* **Requirement**: Write out, please, the lines from the beginning of the material to the line with "5 op DIRECTIONAL_ETCH", including both ends and nothing else.

[Dataset content — start]

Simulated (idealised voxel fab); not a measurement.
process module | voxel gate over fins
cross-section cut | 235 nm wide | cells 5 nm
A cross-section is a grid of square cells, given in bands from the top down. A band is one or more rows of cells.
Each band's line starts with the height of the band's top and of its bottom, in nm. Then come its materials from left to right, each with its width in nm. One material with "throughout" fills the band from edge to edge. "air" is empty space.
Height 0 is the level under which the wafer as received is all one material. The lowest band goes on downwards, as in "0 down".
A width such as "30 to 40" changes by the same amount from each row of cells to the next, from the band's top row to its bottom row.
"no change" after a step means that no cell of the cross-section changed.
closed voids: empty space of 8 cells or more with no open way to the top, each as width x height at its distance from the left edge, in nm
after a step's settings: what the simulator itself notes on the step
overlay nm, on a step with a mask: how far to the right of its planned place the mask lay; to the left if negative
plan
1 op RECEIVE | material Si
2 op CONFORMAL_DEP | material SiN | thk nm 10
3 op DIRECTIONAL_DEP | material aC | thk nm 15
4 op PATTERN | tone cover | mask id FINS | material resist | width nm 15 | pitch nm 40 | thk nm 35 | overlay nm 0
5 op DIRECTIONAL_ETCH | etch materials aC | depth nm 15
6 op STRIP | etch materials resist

[Dataset content — finish]

* **Result**:
Simulated (idealised voxel fab); not a measurement.
process module | voxel gate over fins
cross-section cut | 235 nm wide | cells 5 nm
A cross-section is a grid of square cells, given in bands from the top down. A band is one or more rows of cells.
Each band's line starts with the height of the band's top and of its bottom, in nm. Then come its materials from left to right, each with its width in nm. One material with "throughout" fills the band from edge to edge. "air" is empty space.
Height 0 is the level under which the wafer as received is all one material. The lowest band goes on downwards, as in "0 down".
A width such as "30 to 40" changes by the same amount from each row of cells to the next, from the band's top row to its bottom row.
"no change" after a step means that no cell of the cross-section changed.
closed voids: empty space of 8 cells or more with no open way to the top, each as width x height at its distance from the left edge, in nm
after a step's settings: what the simulator itself notes on the step
overlay nm, on a step with a mask: how far to the right of its planned place the mask lay; to the left if negative
plan
1 op RECEIVE | material Si
2 op CONFORMAL_DEP | material SiN | thk nm 10
3 op DIRECTIONAL_DEP | material aC | thk nm 15
4 op PATTERN | tone cover | mask id FINS | material resist | width nm 15 | pitch nm 40 | thk nm 35 | overlay nm 0
5 op DIRECTIONAL_ETCH | etch materials aC | depth nm 15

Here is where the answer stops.